# Entries supplied
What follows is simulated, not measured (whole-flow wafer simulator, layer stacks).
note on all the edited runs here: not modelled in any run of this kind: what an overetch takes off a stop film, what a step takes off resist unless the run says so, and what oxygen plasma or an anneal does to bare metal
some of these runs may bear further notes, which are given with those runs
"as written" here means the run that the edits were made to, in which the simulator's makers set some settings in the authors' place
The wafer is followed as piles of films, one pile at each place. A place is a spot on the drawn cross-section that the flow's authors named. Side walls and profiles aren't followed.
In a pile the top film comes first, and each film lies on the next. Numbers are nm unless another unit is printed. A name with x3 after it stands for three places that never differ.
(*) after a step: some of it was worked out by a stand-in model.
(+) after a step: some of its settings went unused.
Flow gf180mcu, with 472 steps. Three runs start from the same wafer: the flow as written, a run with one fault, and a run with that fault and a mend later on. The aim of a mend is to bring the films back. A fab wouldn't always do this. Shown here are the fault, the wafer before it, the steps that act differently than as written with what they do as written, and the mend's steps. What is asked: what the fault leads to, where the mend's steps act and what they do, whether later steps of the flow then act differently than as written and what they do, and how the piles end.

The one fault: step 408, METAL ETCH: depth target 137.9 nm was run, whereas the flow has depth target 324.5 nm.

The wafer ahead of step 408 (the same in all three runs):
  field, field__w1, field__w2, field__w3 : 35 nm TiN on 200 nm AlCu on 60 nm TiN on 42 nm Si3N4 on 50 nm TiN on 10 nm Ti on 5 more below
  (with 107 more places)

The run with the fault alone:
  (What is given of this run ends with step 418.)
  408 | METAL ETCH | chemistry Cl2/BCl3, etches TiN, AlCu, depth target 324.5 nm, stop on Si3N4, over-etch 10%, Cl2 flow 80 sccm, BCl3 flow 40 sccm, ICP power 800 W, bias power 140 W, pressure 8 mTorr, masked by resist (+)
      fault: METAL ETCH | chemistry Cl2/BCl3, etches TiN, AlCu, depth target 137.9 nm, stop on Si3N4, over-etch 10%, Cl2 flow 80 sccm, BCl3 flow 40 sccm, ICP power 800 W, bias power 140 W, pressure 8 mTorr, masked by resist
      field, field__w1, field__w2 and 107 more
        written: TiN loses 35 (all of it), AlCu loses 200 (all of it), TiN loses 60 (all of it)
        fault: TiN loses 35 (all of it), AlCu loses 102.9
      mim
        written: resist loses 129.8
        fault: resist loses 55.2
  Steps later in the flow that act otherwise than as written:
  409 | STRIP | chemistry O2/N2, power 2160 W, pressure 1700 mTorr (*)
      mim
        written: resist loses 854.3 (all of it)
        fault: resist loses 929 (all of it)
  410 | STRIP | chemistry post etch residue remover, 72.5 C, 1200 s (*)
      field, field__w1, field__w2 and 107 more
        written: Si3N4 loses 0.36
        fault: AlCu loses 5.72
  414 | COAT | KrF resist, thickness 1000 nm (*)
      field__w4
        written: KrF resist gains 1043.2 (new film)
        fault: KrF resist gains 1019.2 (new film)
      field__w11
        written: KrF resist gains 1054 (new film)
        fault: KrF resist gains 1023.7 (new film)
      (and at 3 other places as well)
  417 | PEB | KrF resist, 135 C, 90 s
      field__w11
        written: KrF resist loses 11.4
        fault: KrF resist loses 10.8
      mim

# Exercise
Extract from the records above the lines from the one containing "fault: AlCu loses 5.72" to the one containing "fault: KrF resist loses 10.8", both lines included, exactly as they appear and with nothing else.

# Answer box
        fault: AlCu loses 5.72
  414 | COAT | KrF resist, thickness 1000 nm (*)
      field__w4
        written: KrF resist gains 1043.2 (new film)
        fault: KrF resist gains 1019.2 (new film)
      field__w11
        written: KrF resist gains 1054 (new film)
        fault: KrF resist gains 1023.7 (new film)
      (and at 3 other places as well)
  417 | PEB | KrF resist, 135 C, 90 s
      field__w11
        written: KrF resist loses 11.4
        fault: KrF resist loses 10.8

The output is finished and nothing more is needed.